| Requirement |
Give again, word for word, each line from the top of the listing through the line that holds "route steps across".

| Data |
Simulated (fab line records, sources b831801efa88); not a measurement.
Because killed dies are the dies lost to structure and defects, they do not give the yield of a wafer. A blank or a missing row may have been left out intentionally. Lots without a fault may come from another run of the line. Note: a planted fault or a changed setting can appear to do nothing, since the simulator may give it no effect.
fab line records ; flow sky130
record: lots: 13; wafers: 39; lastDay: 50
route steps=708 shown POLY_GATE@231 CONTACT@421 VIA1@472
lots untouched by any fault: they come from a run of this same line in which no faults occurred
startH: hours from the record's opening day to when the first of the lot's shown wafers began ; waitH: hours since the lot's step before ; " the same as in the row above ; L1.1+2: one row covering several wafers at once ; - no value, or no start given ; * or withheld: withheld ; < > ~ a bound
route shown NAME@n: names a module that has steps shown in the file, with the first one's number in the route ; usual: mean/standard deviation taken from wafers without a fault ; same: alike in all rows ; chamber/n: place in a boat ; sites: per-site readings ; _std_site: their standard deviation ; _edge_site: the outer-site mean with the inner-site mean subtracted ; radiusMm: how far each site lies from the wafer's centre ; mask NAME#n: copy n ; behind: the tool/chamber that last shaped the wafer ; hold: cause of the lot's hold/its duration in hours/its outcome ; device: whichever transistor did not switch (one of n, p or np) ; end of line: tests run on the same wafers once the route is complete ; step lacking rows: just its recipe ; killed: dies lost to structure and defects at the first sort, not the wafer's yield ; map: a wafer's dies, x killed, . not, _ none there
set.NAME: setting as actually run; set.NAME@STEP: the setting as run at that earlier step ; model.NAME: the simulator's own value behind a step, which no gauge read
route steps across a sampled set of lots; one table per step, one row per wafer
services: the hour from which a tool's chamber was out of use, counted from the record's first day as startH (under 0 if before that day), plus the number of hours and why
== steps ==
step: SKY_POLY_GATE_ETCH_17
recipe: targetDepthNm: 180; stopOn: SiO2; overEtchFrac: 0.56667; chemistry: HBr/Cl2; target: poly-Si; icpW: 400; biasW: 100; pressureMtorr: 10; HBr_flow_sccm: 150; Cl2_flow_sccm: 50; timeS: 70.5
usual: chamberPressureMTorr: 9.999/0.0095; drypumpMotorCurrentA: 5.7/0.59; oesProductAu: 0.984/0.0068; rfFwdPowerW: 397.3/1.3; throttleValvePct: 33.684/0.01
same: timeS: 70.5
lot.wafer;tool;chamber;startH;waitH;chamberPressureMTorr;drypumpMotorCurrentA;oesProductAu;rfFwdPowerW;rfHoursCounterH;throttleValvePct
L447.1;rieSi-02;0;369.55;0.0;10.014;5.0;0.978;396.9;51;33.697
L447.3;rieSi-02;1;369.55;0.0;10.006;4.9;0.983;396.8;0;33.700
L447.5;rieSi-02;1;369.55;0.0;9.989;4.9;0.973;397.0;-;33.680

| Written solution |
Simulated (fab line records, sources b831801efa88); not a measurement.
Because killed dies are the dies lost to structure and defects, they do not give the yield of a wafer. A blank or a missing row may have been left out intentionally. Lots without a fault may come from another run of the line. Note: a planted fault or a changed setting can appear to do nothing, since the simulator may give it no effect.
fab line records ; flow sky130
record: lots: 13; wafers: 39; lastDay: 50
route steps=708 shown POLY_GATE@231 CONTACT@421 VIA1@472
lots untouched by any fault: they come from a run of this same line in which no faults occurred
startH: hours from the record's opening day to when the first of the lot's shown wafers began ; waitH: hours since the lot's step before ; " the same as in the row above ; L1.1+2: one row covering several wafers at once ; - no value, or no start given ; * or withheld: withheld ; < > ~ a bound
route shown NAME@n: names a module that has steps shown in the file, with the first one's number in the route ; usual: mean/standard deviation taken from wafers without a fault ; same: alike in all rows ; chamber/n: place in a boat ; sites: per-site readings ; _std_site: their standard deviation ; _edge_site: the outer-site mean with the inner-site mean subtracted ; radiusMm: how far each site lies from the wafer's centre ; mask NAME#n: copy n ; behind: the tool/chamber that last shaped the wafer ; hold: cause of the lot's hold/its duration in hours/its outcome ; device: whichever transistor did not switch (one of n, p or np) ; end of line: tests run on the same wafers once the route is complete ; step lacking rows: just its recipe ; killed: dies lost to structure and defects at the first sort, not the wafer's yield ; map: a wafer's dies, x killed, . not, _ none there
set.NAME: setting as actually run; set.NAME@STEP: the setting as run at that earlier step ; model.NAME: the simulator's own value behind a step, which no gauge read
route steps across a sampled set of lots; one table per step, one row per wafer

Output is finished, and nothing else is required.